▶ _ACTION ITEM_
Repeat the listing below word for word, stopping after the line that contains "Only some runs".

(RECORD SET)
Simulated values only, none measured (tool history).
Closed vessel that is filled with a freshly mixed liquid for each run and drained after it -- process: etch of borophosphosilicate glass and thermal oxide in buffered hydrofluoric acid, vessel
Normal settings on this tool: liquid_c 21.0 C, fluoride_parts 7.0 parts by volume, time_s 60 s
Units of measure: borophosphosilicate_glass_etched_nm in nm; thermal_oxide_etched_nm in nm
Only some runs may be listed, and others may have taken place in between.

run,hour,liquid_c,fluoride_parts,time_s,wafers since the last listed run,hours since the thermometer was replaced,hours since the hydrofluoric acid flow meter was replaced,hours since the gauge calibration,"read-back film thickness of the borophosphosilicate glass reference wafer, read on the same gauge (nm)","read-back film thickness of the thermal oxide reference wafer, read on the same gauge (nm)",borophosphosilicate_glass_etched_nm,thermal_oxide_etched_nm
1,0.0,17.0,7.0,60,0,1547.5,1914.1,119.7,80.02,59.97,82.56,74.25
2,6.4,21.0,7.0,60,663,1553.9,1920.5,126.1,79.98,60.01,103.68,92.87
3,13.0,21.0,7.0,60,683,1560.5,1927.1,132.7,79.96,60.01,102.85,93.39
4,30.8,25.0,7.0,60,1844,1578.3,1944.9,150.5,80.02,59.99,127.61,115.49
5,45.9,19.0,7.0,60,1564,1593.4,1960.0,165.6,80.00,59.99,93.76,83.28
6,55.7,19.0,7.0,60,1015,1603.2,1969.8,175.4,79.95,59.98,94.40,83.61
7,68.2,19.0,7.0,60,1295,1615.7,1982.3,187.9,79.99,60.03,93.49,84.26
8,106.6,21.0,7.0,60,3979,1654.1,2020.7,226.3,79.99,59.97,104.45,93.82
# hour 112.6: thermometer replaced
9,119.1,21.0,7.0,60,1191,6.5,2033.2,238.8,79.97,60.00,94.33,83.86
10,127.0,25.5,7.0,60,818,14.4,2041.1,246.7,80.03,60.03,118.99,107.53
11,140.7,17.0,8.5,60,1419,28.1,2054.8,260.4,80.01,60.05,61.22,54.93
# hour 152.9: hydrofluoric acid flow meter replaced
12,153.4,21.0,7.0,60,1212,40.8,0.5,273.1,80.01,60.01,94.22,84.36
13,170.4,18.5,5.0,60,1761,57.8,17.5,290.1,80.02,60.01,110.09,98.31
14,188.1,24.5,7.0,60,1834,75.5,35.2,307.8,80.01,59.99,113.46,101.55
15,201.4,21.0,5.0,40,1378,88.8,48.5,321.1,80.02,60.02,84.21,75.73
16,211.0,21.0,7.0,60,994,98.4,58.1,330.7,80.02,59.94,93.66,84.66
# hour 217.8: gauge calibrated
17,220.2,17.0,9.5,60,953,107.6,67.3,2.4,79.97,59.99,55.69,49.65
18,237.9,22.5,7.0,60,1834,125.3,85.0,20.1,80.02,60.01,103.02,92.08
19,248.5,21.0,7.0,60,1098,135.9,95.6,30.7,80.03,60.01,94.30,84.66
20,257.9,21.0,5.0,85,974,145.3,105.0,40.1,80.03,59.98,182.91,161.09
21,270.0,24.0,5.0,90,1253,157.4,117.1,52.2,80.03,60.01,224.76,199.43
(End RECORD SET)

▶ _PROBLEM SOLUTION_
Simulated values only, none measured (tool history).
Closed vessel that is filled with a freshly mixed liquid for each run and drained after it -- process: etch of borophosphosilicate glass and thermal oxide in buffered hydrofluoric acid, vessel
Normal settings on this tool: liquid_c 21.0 C, fluoride_parts 7.0 parts by volume, time_s 60 s
Units of measure: borophosphosilicate_glass_etched_nm in nm; thermal_oxide_etched_nm in nm
Only some runs may be listed, and others may have taken place in between.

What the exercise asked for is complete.